□ □ □ □ □ □ □

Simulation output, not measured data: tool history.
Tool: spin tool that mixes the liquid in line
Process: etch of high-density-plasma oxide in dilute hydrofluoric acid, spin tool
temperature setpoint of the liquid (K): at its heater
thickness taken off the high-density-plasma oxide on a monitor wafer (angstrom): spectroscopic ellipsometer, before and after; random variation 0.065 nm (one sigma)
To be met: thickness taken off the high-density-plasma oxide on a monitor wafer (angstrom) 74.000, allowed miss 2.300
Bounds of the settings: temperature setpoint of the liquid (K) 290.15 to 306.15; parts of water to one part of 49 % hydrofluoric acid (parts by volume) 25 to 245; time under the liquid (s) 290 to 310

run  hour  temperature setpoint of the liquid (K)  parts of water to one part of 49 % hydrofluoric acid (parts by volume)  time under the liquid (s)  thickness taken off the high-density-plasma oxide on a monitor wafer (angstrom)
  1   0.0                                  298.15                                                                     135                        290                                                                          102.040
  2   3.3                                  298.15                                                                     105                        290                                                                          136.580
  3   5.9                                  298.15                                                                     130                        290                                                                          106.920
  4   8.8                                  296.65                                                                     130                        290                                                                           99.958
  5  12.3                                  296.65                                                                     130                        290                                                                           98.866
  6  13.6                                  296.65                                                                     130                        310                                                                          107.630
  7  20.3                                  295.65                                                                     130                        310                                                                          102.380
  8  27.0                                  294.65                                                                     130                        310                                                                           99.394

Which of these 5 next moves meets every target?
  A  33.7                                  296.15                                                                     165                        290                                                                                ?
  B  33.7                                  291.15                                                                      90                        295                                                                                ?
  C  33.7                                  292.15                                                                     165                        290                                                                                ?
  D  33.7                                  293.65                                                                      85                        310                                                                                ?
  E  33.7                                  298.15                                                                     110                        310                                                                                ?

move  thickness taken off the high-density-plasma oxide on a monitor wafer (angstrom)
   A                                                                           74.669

□ □ □ □ □ □ □

▸ WORK ITEM
Up to and including the line containing "Bounds of the", please write out the listing exactly, starting from its first line.

▸ TASK RESULT
Simulation output, not measured data: tool history.
Tool: spin tool that mixes the liquid in line
Process: etch of high-density-plasma oxide in dilute hydrofluoric acid, spin tool
temperature setpoint of the liquid (K): at its heater
thickness taken off the high-density-plasma oxide on a monitor wafer (angstrom): spectroscopic ellipsometer, before and after; random variation 0.065 nm (one sigma)
To be met: thickness taken off the high-density-plasma oxide on a monitor wafer (angstrom) 74.000, allowed miss 2.300
Bounds of the settings: temperature setpoint of the liquid (K) 290.15 to 306.15; parts of water to one part of 49 % hydrofluoric acid (parts by volume) 25 to 245; time under the liquid (s) 290 to 310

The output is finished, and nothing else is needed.